- Records shown -
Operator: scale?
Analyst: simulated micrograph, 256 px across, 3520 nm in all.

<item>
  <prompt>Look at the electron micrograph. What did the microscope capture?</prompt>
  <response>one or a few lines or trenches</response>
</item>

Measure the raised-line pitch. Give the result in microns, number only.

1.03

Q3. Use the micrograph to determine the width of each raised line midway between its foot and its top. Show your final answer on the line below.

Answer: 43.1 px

- Assigned task -
Beginning at the first line of the records, retype exactly every line up to and including the one with "Q3. Use the".

- Exercise solution -
Operator: scale?
Analyst: simulated micrograph, 256 px across, 3520 nm in all.

<item>
  <prompt>Look at the electron micrograph. What did the microscope capture?</prompt>
  <response>one or a few lines or trenches</response>
</item>

Measure the raised-line pitch. Give the result in microns, number only.

1.03

Q3. Use the micrograph to determine the width of each raised line midway between its foot and its top. Show your final answer on the line below.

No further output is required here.